BEGIN STORED DATA

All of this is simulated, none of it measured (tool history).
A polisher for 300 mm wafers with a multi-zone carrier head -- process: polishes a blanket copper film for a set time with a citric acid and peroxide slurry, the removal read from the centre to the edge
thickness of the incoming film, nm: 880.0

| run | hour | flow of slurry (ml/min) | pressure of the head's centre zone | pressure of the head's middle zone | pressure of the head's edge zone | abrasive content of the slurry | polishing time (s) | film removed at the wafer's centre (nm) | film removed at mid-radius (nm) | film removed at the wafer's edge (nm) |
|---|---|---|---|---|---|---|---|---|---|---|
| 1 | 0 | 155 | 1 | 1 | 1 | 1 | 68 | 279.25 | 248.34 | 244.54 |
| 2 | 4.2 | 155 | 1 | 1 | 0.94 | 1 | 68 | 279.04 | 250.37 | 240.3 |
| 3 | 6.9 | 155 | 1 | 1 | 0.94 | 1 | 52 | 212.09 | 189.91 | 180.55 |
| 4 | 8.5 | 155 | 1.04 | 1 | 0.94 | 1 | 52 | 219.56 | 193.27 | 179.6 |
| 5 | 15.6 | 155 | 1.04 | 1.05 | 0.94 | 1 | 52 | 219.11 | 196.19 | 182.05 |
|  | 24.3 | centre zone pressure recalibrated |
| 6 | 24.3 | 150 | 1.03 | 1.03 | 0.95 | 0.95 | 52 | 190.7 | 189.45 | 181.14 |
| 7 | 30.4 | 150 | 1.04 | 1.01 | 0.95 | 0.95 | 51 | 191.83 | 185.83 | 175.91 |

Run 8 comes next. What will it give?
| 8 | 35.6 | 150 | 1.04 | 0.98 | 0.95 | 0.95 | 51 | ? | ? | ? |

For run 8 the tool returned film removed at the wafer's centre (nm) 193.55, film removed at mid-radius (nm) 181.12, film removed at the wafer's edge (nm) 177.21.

END STORED DATA

> [REQUIRED ACTION]:
Once the line containing "pressure recalibrated |" has been retyped, stop. Begin at the first line of the material and reproduce every line up to it exactly.

> [EXERCISE RESPONSE]:
All of this is simulated, none of it measured (tool history).
A polisher for 300 mm wafers with a multi-zone carrier head -- process: polishes a blanket copper film for a set time with a citric acid and peroxide slurry, the removal read from the centre to the edge
thickness of the incoming film, nm: 880.0

| run | hour | flow of slurry (ml/min) | pressure of the head's centre zone | pressure of the head's middle zone | pressure of the head's edge zone | abrasive content of the slurry | polishing time (s) | film removed at the wafer's centre (nm) | film removed at mid-radius (nm) | film removed at the wafer's edge (nm) |
|---|---|---|---|---|---|---|---|---|---|---|
| 1 | 0 | 155 | 1 | 1 | 1 | 1 | 68 | 279.25 | 248.34 | 244.54 |
| 2 | 4.2 | 155 | 1 | 1 | 0.94 | 1 | 68 | 279.04 | 250.37 | 240.3 |
| 3 | 6.9 | 155 | 1 | 1 | 0.94 | 1 | 52 | 212.09 | 189.91 | 180.55 |
| 4 | 8.5 | 155 | 1.04 | 1 | 0.94 | 1 | 52 | 219.56 | 193.27 | 179.6 |
| 5 | 15.6 | 155 | 1.04 | 1.05 | 0.94 | 1 | 52 | 219.11 | 196.19 | 182.05 |
|  | 24.3 | centre zone pressure recalibrated |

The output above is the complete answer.